DATASET CONTENT:
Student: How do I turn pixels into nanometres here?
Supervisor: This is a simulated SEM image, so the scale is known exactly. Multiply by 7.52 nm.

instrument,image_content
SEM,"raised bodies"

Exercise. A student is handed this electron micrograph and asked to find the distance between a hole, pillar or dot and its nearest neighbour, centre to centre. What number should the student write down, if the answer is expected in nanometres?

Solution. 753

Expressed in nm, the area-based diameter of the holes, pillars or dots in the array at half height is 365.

WORK INSTRUCTION:
The data, all of it, should be transcribed exactly.

RESPONSE BOX:
Student: How do I turn pixels into nanometres here?
Supervisor: This is a simulated SEM image, so the scale is known exactly. Multiply by 7.52 nm.

instrument,image_content
SEM,"raised bodies"

Exercise. A student is handed this electron micrograph and asked to find the distance between a hole, pillar or dot and its nearest neighbour, centre to centre. What number should the student write down, if the answer is expected in nanometres?

Solution. 753

Expressed in nm, the area-based diameter of the holes, pillars or dots in the array at half height is 365.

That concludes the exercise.